• Supplied entries:
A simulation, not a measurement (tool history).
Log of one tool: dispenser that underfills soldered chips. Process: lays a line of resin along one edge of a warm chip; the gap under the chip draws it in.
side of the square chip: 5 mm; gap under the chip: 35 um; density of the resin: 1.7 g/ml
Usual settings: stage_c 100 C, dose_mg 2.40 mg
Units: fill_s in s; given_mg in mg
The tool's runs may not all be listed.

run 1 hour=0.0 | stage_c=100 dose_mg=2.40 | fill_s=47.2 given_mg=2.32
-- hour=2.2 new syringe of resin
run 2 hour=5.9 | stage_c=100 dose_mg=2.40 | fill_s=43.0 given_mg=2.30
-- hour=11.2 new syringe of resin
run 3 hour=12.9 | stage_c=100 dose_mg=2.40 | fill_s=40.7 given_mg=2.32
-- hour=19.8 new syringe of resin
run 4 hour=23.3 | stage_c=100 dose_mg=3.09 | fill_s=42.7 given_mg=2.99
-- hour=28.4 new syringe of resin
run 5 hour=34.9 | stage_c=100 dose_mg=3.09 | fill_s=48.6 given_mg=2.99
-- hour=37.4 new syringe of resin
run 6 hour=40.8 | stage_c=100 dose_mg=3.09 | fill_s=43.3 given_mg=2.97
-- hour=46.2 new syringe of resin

• Work request: Extract the lines above, from the first one through the one containing "Usual settings: stage_c", and return only those, unchanged.

• Worked solution:
A simulation, not a measurement (tool history).
Log of one tool: dispenser that underfills soldered chips. Process: lays a line of resin along one edge of a warm chip; the gap under the chip draws it in.
side of the square chip: 5 mm; gap under the chip: 35 um; density of the resin: 1.7 g/ml
Usual settings: stage_c 100 C, dose_mg 2.40 mg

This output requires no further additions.